Action item | Could you reproduce, word for word, everything below from the line containing "Cross-section = grid" down to the line containing "Note: text after", with both of those lines included and no others?

Data |
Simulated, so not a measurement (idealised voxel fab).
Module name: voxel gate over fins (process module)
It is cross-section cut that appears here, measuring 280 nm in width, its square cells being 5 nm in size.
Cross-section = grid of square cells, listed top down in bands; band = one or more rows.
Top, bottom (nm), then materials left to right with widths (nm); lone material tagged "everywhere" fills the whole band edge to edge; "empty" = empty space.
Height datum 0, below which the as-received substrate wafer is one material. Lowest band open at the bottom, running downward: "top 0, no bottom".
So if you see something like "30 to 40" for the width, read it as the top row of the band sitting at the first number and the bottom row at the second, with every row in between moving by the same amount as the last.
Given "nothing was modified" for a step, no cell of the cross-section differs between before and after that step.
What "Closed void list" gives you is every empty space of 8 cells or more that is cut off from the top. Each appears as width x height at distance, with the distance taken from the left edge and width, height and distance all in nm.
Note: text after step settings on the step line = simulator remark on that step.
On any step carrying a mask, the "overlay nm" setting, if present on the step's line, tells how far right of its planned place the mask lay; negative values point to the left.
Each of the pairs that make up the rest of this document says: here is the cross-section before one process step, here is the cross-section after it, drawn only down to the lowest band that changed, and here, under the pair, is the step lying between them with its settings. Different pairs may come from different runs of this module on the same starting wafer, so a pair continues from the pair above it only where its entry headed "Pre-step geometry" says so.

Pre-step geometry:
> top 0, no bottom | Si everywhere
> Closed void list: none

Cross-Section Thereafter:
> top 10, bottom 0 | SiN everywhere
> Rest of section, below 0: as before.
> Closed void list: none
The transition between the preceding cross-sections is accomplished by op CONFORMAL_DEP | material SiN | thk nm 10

Exercise solution |
Cross-section = grid of square cells, listed top down in bands; band = one or more rows.
Top, bottom (nm), then materials left to right with widths (nm); lone material tagged "everywhere" fills the whole band edge to edge; "empty" = empty space.
Height datum 0, below which the as-received substrate wafer is one material. Lowest band open at the bottom, running downward: "top 0, no bottom".
So if you see something like "30 to 40" for the width, read it as the top row of the band sitting at the first number and the bottom row at the second, with every row in between moving by the same amount as the last.
Given "nothing was modified" for a step, no cell of the cross-section differs between before and after that step.
What "Closed void list" gives you is every empty space of 8 cells or more that is cut off from the top. Each appears as width x height at distance, with the distance taken from the left edge and width, height and distance all in nm.
Note: text after step settings on the step line = simulator remark on that step.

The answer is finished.